+-------+

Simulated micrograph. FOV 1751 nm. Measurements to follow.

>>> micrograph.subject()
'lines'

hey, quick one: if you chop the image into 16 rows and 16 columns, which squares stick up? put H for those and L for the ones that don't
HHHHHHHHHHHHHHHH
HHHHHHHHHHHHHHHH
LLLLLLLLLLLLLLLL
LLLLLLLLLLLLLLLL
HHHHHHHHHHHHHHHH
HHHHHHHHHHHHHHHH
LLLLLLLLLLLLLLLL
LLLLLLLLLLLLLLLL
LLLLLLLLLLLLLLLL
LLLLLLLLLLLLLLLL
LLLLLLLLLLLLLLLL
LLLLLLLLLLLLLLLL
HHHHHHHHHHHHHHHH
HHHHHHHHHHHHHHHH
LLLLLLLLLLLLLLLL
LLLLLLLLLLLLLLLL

+-------+

REQUIREMENT
Reproduce the listing in full, exactly, so that no line is missing.

WRITTEN SOLUTION
Simulated micrograph. FOV 1751 nm. Measurements to follow.

>>> micrograph.subject()
'lines'

hey, quick one: if you chop the image into 16 rows and 16 columns, which squares stick up? put H for those and L for the ones that don't
HHHHHHHHHHHHHHHH
HHHHHHHHHHHHHHHH
LLLLLLLLLLLLLLLL
LLLLLLLLLLLLLLLL
HHHHHHHHHHHHHHHH
HHHHHHHHHHHHHHHH
LLLLLLLLLLLLLLLL
LLLLLLLLLLLLLLLL
LLLLLLLLLLLLLLLL
LLLLLLLLLLLLLLLL
LLLLLLLLLLLLLLLL
LLLLLLLLLLLLLLLL
HHHHHHHHHHHHHHHH
HHHHHHHHHHHHHHHH
LLLLLLLLLLLLLLLL
LLLLLLLLLLLLLLLL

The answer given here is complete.